* Task item *
Please retype the listing below, matching every line exactly.

Segment Open

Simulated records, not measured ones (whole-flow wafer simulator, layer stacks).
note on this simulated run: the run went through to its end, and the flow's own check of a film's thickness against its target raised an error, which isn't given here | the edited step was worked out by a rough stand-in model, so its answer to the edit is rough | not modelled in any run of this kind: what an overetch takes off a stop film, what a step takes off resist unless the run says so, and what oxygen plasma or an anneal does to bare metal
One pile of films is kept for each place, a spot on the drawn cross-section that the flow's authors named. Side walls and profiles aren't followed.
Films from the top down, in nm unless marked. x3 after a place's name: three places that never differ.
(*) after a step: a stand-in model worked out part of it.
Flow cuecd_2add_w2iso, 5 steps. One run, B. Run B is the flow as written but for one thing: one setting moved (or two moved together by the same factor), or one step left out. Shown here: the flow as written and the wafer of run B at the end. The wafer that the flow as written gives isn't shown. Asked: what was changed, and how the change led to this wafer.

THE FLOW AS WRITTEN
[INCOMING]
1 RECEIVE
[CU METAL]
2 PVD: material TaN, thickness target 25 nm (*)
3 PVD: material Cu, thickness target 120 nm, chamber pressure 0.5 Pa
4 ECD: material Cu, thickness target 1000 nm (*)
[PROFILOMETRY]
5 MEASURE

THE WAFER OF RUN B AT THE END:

Segment Closed

* Written answer *
Simulated records, not measured ones (whole-flow wafer simulator, layer stacks).
note on this simulated run: the run went through to its end, and the flow's own check of a film's thickness against its target raised an error, which isn't given here | the edited step was worked out by a rough stand-in model, so its answer to the edit is rough | not modelled in any run of this kind: what an overetch takes off a stop film, what a step takes off resist unless the run says so, and what oxygen plasma or an anneal does to bare metal
One pile of films is kept for each place, a spot on the drawn cross-section that the flow's authors named. Side walls and profiles aren't followed.
Films from the top down, in nm unless marked. x3 after a place's name: three places that never differ.
(*) after a step: a stand-in model worked out part of it.
Flow cuecd_2add_w2iso, 5 steps. One run, B. Run B is the flow as written but for one thing: one setting moved (or two moved together by the same factor), or one step left out. Shown here: the flow as written and the wafer of run B at the end. The wafer that the flow as written gives isn't shown. Asked: what was changed, and how the change led to this wafer.

THE FLOW AS WRITTEN
[INCOMING]
1 RECEIVE
[CU METAL]
2 PVD: material TaN, thickness target 25 nm (*)
3 PVD: material Cu, thickness target 120 nm, chamber pressure 0.5 Pa
4 ECD: material Cu, thickness target 1000 nm (*)
[PROFILOMETRY]
5 MEASURE

THE WAFER OF RUN B AT THE END:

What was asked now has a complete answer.